++++
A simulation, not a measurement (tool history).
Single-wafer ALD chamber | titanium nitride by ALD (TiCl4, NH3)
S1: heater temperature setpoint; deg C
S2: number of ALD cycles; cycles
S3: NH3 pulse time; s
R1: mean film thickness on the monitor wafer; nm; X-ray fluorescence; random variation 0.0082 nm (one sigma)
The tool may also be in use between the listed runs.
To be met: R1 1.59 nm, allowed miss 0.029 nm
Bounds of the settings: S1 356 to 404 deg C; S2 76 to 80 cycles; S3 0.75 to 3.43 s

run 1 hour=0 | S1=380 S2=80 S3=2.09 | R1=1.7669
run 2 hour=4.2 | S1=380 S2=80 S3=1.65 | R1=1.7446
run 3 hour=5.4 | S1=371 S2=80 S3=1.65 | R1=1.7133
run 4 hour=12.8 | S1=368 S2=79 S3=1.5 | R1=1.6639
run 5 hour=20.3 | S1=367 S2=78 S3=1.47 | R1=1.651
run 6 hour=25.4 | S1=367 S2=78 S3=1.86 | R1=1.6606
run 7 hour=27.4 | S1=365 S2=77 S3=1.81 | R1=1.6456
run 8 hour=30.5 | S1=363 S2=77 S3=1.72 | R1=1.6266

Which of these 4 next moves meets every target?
++++

* [Assigned task]:
Copy every line above without altering a word.

* [Response box]:
A simulation, not a measurement (tool history).
Single-wafer ALD chamber | titanium nitride by ALD (TiCl4, NH3)
S1: heater temperature setpoint; deg C
S2: number of ALD cycles; cycles
S3: NH3 pulse time; s
R1: mean film thickness on the monitor wafer; nm; X-ray fluorescence; random variation 0.0082 nm (one sigma)
The tool may also be in use between the listed runs.
To be met: R1 1.59 nm, allowed miss 0.029 nm
Bounds of the settings: S1 356 to 404 deg C; S2 76 to 80 cycles; S3 0.75 to 3.43 s

run 1 hour=0 | S1=380 S2=80 S3=2.09 | R1=1.7669
run 2 hour=4.2 | S1=380 S2=80 S3=1.65 | R1=1.7446
run 3 hour=5.4 | S1=371 S2=80 S3=1.65 | R1=1.7133
run 4 hour=12.8 | S1=368 S2=79 S3=1.5 | R1=1.6639
run 5 hour=20.3 | S1=367 S2=78 S3=1.47 | R1=1.651
run 6 hour=25.4 | S1=367 S2=78 S3=1.86 | R1=1.6606
run 7 hour=27.4 | S1=365 S2=77 S3=1.81 | R1=1.6456
run 8 hour=30.5 | S1=363 S2=77 S3=1.72 | R1=1.6266

Which of these 4 next moves meets every target?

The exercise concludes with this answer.